### [Activity]
Below are some entries. Reproduce them word for word.

Start of Data for review
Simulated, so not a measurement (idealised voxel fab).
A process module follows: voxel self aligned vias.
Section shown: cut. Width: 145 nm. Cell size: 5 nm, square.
End of Data for review

### [Exercise response]
Simulated, so not a measurement (idealised voxel fab).
A process module follows: voxel self aligned vias.
Section shown: cut. Width: 145 nm. Cell size: 5 nm, square.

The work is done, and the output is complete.